DATA EXTRACTS
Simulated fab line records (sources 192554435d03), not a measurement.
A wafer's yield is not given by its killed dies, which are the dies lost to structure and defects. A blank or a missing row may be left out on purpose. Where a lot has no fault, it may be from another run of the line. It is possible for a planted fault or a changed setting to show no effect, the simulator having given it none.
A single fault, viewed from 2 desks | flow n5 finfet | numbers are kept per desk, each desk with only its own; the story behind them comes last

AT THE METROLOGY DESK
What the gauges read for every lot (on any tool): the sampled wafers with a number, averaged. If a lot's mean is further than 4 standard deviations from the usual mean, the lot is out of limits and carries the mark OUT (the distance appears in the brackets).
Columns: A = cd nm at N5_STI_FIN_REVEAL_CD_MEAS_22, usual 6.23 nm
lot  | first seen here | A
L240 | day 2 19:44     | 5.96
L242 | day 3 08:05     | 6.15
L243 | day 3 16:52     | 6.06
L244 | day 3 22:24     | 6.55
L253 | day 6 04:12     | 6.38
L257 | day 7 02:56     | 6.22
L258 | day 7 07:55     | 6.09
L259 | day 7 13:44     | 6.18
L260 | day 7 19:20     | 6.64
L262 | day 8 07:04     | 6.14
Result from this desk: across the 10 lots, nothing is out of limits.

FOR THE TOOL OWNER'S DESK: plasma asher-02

WORK ORDER
From the opening line of the data above, please print each line as written up to and including the line that contains "A wafer's yield", and nothing more.

WRITTEN ANSWER
Simulated fab line records (sources 192554435d03), not a measurement.
A wafer's yield is not given by its killed dies, which are the dies lost to structure and defects. A blank or a missing row may be left out on purpose. Where a lot has no fault, it may be from another run of the line. It is possible for a planted fault or a changed setting to show no effect, the simulator having given it none.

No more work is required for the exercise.